◆ Supplied material
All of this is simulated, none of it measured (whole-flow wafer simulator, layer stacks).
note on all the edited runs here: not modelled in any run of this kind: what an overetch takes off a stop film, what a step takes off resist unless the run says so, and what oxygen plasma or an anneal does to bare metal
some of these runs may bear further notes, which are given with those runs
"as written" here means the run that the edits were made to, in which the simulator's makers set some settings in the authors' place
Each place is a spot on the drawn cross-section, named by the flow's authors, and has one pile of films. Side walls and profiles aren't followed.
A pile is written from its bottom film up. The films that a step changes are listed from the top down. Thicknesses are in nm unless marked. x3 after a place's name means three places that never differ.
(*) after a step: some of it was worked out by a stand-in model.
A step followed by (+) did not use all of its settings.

◆ Work order
Lines after the one containing "note on all" are left out; every line from the start of the entries through that line is restated word for word.

◆ Exercise solution
All of this is simulated, none of it measured (whole-flow wafer simulator, layer stacks).
note on all the edited runs here: not modelled in any run of this kind: what an overetch takes off a stop film, what a step takes off resist unless the run says so, and what oxygen plasma or an anneal does to bare metal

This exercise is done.